**Records supplied**
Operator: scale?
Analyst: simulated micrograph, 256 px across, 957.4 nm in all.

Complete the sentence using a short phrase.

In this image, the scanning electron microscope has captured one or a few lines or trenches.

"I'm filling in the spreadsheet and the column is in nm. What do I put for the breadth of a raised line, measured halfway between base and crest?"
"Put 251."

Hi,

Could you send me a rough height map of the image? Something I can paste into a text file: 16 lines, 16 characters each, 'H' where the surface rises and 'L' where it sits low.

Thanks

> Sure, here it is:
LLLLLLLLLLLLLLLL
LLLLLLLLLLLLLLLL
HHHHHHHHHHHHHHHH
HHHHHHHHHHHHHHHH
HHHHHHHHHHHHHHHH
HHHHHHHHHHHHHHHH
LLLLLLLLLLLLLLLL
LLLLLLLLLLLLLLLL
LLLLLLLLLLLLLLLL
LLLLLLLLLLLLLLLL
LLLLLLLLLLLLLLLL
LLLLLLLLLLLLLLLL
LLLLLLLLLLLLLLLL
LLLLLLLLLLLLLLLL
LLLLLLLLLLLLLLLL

**Task item**
Restate the listing above in full, exactly.

**Exercise output**
Operator: scale?
Analyst: simulated micrograph, 256 px across, 957.4 nm in all.

Complete the sentence using a short phrase.

In this image, the scanning electron microscope has captured one or a few lines or trenches.

"I'm filling in the spreadsheet and the column is in nm. What do I put for the breadth of a raised line, measured halfway between base and crest?"
"Put 251."

Hi,

Could you send me a rough height map of the image? Something I can paste into a text file: 16 lines, 16 characters each, 'H' where the surface rises and 'L' where it sits low.

Thanks

> Sure, here it is:
LLLLLLLLLLLLLLLL
LLLLLLLLLLLLLLLL
HHHHHHHHHHHHHHHH
HHHHHHHHHHHHHHHH
HHHHHHHHHHHHHHHH
HHHHHHHHHHHHHHHH
LLLLLLLLLLLLLLLL
LLLLLLLLLLLLLLLL
LLLLLLLLLLLLLLLL
LLLLLLLLLLLLLLLL
LLLLLLLLLLLLLLLL
LLLLLLLLLLLLLLLL
LLLLLLLLLLLLLLLL
LLLLLLLLLLLLLLLL
LLLLLLLLLLLLLLLL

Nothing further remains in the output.